_Requirement:_ Every line of the listing should be repeated exactly.

_Data for analysis:_
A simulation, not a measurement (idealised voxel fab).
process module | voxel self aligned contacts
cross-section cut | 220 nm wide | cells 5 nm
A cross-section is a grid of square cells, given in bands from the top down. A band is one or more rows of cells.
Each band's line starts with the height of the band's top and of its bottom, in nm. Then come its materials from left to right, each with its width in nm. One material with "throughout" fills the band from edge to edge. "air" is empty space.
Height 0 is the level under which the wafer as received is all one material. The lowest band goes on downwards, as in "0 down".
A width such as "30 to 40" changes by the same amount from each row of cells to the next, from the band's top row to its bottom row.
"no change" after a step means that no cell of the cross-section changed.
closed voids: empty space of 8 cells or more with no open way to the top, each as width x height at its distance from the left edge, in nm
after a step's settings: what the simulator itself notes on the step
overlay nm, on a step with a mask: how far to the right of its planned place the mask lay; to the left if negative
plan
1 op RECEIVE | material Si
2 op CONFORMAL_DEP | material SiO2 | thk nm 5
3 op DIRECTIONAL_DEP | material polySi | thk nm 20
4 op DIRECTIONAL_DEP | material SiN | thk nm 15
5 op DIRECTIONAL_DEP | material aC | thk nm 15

_Answer section:_
A simulation, not a measurement (idealised voxel fab).
process module | voxel self aligned contacts
cross-section cut | 220 nm wide | cells 5 nm
A cross-section is a grid of square cells, given in bands from the top down. A band is one or more rows of cells.
Each band's line starts with the height of the band's top and of its bottom, in nm. Then come its materials from left to right, each with its width in nm. One material with "throughout" fills the band from edge to edge. "air" is empty space.
Height 0 is the level under which the wafer as received is all one material. The lowest band goes on downwards, as in "0 down".
A width such as "30 to 40" changes by the same amount from each row of cells to the next, from the band's top row to its bottom row.
"no change" after a step means that no cell of the cross-section changed.
closed voids: empty space of 8 cells or more with no open way to the top, each as width x height at its distance from the left edge, in nm
after a step's settings: what the simulator itself notes on the step
overlay nm, on a step with a mask: how far to the right of its planned place the mask lay; to the left if negative
plan
1 op RECEIVE | material Si
2 op CONFORMAL_DEP | material SiO2 | thk nm 5
3 op DIRECTIONAL_DEP | material polySi | thk nm 20
4 op DIRECTIONAL_DEP | material SiN | thk nm 15
5 op DIRECTIONAL_DEP | material aC | thk nm 15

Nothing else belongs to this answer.